GIVEN RECORDS Start Marker

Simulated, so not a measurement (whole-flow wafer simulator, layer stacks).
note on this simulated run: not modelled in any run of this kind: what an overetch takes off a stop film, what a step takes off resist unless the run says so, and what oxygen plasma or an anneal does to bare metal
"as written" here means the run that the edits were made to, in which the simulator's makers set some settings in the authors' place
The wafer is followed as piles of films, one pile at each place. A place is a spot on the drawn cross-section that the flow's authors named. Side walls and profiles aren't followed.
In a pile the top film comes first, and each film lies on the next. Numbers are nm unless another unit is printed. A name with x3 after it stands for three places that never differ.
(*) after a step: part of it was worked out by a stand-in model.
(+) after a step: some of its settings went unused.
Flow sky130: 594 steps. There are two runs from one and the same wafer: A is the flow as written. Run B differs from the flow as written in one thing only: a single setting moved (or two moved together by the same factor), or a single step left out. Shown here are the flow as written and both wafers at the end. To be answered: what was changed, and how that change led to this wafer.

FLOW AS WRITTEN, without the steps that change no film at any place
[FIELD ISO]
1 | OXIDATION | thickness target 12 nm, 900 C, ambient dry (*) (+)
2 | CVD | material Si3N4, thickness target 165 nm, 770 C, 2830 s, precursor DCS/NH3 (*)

GIVEN RECORDS End Marker

• _REQUIRED ACTION_
Give back the records word for word. Start at the first line, end at the line containing "The wafer is", and include both.

• _ANSWER BOX_
Simulated, so not a measurement (whole-flow wafer simulator, layer stacks).
note on this simulated run: not modelled in any run of this kind: what an overetch takes off a stop film, what a step takes off resist unless the run says so, and what oxygen plasma or an anneal does to bare metal
"as written" here means the run that the edits were made to, in which the simulator's makers set some settings in the authors' place
The wafer is followed as piles of films, one pile at each place. A place is a spot on the drawn cross-section that the flow's authors named. Side walls and profiles aren't followed.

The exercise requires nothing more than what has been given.